----- Data for review
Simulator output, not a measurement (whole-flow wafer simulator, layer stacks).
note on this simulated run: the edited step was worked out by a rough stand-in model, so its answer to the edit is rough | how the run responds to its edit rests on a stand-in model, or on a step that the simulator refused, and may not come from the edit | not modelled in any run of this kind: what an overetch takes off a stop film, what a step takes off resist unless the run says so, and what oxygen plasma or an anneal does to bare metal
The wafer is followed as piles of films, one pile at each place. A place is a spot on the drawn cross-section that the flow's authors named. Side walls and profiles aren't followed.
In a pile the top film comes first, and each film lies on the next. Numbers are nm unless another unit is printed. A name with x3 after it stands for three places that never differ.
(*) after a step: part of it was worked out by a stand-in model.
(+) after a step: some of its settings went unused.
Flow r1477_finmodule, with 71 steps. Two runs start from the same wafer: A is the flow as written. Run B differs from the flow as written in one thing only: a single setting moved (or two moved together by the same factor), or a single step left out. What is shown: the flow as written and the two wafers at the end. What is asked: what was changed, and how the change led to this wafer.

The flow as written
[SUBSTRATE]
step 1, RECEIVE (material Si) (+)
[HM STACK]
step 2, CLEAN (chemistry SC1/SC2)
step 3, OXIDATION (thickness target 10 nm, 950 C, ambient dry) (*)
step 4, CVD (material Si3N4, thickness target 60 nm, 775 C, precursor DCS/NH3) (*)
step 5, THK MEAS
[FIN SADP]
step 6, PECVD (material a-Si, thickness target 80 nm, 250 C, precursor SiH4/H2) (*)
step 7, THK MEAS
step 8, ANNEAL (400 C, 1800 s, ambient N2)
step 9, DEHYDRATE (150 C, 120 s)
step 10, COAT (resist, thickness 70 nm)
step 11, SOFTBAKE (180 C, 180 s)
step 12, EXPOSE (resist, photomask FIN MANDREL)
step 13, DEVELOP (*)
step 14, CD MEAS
----------

Working from the records above, write out verbatim only the lines from the line containing "step 4, CVD" through the line containing "step 13, DEVELOP (*)".

* Reply *
step 4, CVD (material Si3N4, thickness target 60 nm, 775 C, precursor DCS/NH3) (*)
step 5, THK MEAS
[FIN SADP]
step 6, PECVD (material a-Si, thickness target 80 nm, 250 C, precursor SiH4/H2) (*)
step 7, THK MEAS
step 8, ANNEAL (400 C, 1800 s, ambient N2)
step 9, DEHYDRATE (150 C, 120 s)
step 10, COAT (resist, thickness 70 nm)
step 11, SOFTBAKE (180 C, 180 s)
step 12, EXPOSE (resist, photomask FIN MANDREL)
step 13, DEVELOP (*)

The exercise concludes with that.